▶ **THE DATA**:

┌──

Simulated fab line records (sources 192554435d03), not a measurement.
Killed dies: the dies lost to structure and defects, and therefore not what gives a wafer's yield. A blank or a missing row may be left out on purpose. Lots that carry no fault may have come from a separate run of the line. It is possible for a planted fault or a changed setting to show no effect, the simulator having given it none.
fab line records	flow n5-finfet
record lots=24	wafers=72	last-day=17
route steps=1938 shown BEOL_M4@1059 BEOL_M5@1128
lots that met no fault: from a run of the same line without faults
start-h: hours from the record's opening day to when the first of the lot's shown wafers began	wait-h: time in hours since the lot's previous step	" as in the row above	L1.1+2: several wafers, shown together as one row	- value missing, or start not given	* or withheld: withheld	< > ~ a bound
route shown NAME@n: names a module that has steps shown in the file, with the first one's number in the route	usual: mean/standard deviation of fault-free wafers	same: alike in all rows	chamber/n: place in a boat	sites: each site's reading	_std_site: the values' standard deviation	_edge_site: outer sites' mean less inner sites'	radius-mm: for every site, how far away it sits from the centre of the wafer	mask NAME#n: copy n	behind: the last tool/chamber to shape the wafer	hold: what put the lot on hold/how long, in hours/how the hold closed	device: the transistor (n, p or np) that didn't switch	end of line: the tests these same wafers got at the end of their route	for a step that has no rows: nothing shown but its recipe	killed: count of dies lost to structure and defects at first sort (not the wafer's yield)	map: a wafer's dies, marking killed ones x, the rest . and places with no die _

└──

▶ **ASSIGNED TASK**: A word-for-word restatement of every record above is expected.

▶ **WORKED SOLUTION**:
Simulated fab line records (sources 192554435d03), not a measurement.
Killed dies: the dies lost to structure and defects, and therefore not what gives a wafer's yield. A blank or a missing row may be left out on purpose. Lots that carry no fault may have come from a separate run of the line. It is possible for a planted fault or a changed setting to show no effect, the simulator having given it none.
fab line records	flow n5-finfet
record lots=24	wafers=72	last-day=17
route steps=1938 shown BEOL_M4@1059 BEOL_M5@1128
lots that met no fault: from a run of the same line without faults
start-h: hours from the record's opening day to when the first of the lot's shown wafers began	wait-h: time in hours since the lot's previous step	" as in the row above	L1.1+2: several wafers, shown together as one row	- value missing, or start not given	* or withheld: withheld	< > ~ a bound
route shown NAME@n: names a module that has steps shown in the file, with the first one's number in the route	usual: mean/standard deviation of fault-free wafers	same: alike in all rows	chamber/n: place in a boat	sites: each site's reading	_std_site: the values' standard deviation	_edge_site: outer sites' mean less inner sites'	radius-mm: for every site, how far away it sits from the centre of the wafer	mask NAME#n: copy n	behind: the last tool/chamber to shape the wafer	hold: what put the lot on hold/how long, in hours/how the hold closed	device: the transistor (n, p or np) that didn't switch	end of line: the tests these same wafers got at the end of their route	for a step that has no rows: nothing shown but its recipe	killed: count of dies lost to structure and defects at first sort (not the wafer's yield)	map: a wafer's dies, marking killed ones x, the rest . and places with no die _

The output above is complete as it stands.